» **Record extracts**
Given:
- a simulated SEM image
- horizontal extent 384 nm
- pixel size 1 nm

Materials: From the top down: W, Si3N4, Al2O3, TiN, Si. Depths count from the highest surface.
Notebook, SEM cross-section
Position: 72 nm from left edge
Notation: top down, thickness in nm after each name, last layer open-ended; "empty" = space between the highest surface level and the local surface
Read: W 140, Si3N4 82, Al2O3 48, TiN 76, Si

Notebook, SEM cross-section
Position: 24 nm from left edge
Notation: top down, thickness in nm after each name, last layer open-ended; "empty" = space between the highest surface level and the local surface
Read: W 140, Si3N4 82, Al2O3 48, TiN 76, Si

» **Requirement**
Once the line containing "Position: 72 nm from left edge" has been retyped, stop. Begin at the first line of the material and reproduce every line up to it exactly.

» **Response box**
Given:
- a simulated SEM image
- horizontal extent 384 nm
- pixel size 1 nm

Materials: From the top down: W, Si3N4, Al2O3, TiN, Si. Depths count from the highest surface.
Notebook, SEM cross-section
Position: 72 nm from left edge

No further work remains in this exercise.